Excerpted records |
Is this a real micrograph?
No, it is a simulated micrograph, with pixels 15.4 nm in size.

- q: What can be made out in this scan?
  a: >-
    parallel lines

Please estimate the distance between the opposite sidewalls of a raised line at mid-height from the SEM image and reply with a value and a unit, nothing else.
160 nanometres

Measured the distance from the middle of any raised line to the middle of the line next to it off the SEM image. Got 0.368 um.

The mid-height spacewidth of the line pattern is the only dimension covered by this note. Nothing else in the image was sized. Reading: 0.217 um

Work item |
Each record above is to be reproduced word for word.

Task result |
Is this a real micrograph?
No, it is a simulated micrograph, with pixels 15.4 nm in size.

- q: What can be made out in this scan?
  a: >-
    parallel lines

Please estimate the distance between the opposite sidewalls of a raised line at mid-height from the SEM image and reply with a value and a unit, nothing else.
160 nanometres

Measured the distance from the middle of any raised line to the middle of the line next to it off the SEM image. Got 0.368 um.

The mid-height spacewidth of the line pattern is the only dimension covered by this note. Nothing else in the image was sized. Reading: 0.217 um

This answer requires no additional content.